-- Provided material --
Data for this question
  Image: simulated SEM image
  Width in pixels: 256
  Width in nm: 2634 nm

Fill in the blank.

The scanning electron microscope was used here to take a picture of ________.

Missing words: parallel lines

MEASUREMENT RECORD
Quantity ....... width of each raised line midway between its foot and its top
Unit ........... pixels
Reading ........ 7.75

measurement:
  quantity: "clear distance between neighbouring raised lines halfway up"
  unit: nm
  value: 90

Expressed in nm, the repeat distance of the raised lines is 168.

-- Assignment --
Please give an exact copy of the entries above, from the line with "The scanning electron" down to the line with "Unit ........... pixels", inclusive, and nothing else.

-- Response box --
The scanning electron microscope was used here to take a picture of ________.

Missing words: parallel lines

MEASUREMENT RECORD
Quantity ....... width of each raised line midway between its foot and its top
Unit ........... pixels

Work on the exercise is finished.